### ACTION ITEM
Print every record word for word.

---------- DATA SECTION

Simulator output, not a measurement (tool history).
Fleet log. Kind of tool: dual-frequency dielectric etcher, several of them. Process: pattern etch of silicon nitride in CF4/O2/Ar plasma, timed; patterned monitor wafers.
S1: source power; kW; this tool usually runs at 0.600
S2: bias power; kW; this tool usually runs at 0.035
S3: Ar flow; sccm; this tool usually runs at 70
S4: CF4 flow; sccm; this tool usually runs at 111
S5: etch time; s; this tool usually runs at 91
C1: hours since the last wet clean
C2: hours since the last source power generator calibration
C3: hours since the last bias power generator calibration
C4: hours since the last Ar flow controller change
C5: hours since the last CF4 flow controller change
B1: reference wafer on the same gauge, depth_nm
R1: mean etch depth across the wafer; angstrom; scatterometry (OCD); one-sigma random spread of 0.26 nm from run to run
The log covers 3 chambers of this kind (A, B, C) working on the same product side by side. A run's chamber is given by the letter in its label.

--------------------

### ANSWER BOX
Simulator output, not a measurement (tool history).
Fleet log. Kind of tool: dual-frequency dielectric etcher, several of them. Process: pattern etch of silicon nitride in CF4/O2/Ar plasma, timed; patterned monitor wafers.
S1: source power; kW; this tool usually runs at 0.600
S2: bias power; kW; this tool usually runs at 0.035
S3: Ar flow; sccm; this tool usually runs at 70
S4: CF4 flow; sccm; this tool usually runs at 111
S5: etch time; s; this tool usually runs at 91
C1: hours since the last wet clean
C2: hours since the last source power generator calibration
C3: hours since the last bias power generator calibration
C4: hours since the last Ar flow controller change
C5: hours since the last CF4 flow controller change
B1: reference wafer on the same gauge, depth_nm
R1: mean etch depth across the wafer; angstrom; scatterometry (OCD); one-sigma random spread of 0.26 nm from run to run
The log covers 3 chambers of this kind (A, B, C) working on the same product side by side. A run's chamber is given by the letter in its label.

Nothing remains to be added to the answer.